__Brief__. When the line with "cross-section cut | 180 nm wide | cells 5 nm" is reached, include it and stop; before that, copy each line of the listing exactly from the first.

__Given data__.
++++++

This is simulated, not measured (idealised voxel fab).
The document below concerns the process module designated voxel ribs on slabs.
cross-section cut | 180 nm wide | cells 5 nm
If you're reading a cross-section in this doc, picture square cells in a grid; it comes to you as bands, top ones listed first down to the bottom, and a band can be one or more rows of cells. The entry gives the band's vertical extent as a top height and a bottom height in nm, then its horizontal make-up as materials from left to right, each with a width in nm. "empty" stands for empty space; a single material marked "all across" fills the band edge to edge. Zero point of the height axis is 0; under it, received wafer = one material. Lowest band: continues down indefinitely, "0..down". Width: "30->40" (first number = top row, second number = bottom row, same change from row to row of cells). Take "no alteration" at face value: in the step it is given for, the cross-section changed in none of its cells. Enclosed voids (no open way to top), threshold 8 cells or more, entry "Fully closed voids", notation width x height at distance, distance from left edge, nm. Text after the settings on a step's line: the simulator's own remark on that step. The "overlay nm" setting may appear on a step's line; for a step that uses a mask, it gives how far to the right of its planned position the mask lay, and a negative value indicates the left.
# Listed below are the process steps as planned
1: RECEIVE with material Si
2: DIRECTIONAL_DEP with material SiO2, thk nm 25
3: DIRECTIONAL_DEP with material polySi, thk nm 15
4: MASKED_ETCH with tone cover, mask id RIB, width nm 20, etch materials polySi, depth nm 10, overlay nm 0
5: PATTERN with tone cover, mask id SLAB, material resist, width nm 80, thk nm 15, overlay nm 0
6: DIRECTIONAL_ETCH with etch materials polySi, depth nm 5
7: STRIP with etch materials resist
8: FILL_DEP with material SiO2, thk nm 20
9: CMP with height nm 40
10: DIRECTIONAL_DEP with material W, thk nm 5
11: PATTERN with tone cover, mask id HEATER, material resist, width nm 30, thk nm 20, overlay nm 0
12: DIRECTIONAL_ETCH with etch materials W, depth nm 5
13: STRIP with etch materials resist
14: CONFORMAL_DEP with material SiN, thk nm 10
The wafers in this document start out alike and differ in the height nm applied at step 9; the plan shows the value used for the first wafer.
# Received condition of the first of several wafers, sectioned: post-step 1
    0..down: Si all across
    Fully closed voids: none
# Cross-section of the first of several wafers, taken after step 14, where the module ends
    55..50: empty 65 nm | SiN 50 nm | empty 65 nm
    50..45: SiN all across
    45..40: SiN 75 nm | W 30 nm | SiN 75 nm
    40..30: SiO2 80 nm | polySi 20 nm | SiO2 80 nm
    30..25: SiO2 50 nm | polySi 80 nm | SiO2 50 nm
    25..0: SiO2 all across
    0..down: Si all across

++++++

__Reply__.
This is simulated, not measured (idealised voxel fab).
The document below concerns the process module designated voxel ribs on slabs.
cross-section cut | 180 nm wide | cells 5 nm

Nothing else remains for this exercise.